» Source information:
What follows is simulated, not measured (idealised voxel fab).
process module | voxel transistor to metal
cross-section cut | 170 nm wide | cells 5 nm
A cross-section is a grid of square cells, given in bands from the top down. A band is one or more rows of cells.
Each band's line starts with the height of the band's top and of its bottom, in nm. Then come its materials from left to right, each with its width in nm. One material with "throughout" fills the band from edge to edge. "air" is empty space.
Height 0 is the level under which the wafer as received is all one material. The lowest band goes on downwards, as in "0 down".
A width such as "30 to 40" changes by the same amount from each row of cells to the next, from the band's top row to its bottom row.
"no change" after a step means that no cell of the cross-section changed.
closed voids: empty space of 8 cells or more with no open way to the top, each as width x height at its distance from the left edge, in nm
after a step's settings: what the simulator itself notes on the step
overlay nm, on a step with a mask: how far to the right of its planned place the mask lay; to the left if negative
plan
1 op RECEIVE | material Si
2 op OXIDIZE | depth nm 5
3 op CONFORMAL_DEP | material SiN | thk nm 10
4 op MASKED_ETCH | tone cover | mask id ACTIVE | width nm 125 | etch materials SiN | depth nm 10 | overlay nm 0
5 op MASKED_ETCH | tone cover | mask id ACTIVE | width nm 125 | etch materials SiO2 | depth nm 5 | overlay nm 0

» Brief:
Line by line, write out the records above exactly.

» Written reply:
What follows is simulated, not measured (idealised voxel fab).
process module | voxel transistor to metal
cross-section cut | 170 nm wide | cells 5 nm
A cross-section is a grid of square cells, given in bands from the top down. A band is one or more rows of cells.
Each band's line starts with the height of the band's top and of its bottom, in nm. Then come its materials from left to right, each with its width in nm. One material with "throughout" fills the band from edge to edge. "air" is empty space.
Height 0 is the level under which the wafer as received is all one material. The lowest band goes on downwards, as in "0 down".
A width such as "30 to 40" changes by the same amount from each row of cells to the next, from the band's top row to its bottom row.
"no change" after a step means that no cell of the cross-section changed.
closed voids: empty space of 8 cells or more with no open way to the top, each as width x height at its distance from the left edge, in nm
after a step's settings: what the simulator itself notes on the step
overlay nm, on a step with a mask: how far to the right of its planned place the mask lay; to the left if negative
plan
1 op RECEIVE | material Si
2 op OXIDIZE | depth nm 5
3 op CONFORMAL_DEP | material SiN | thk nm 10
4 op MASKED_ETCH | tone cover | mask id ACTIVE | width nm 125 | etch materials SiN | depth nm 10 | overlay nm 0
5 op MASKED_ETCH | tone cover | mask id ACTIVE | width nm 125 | etch materials SiO2 | depth nm 5 | overlay nm 0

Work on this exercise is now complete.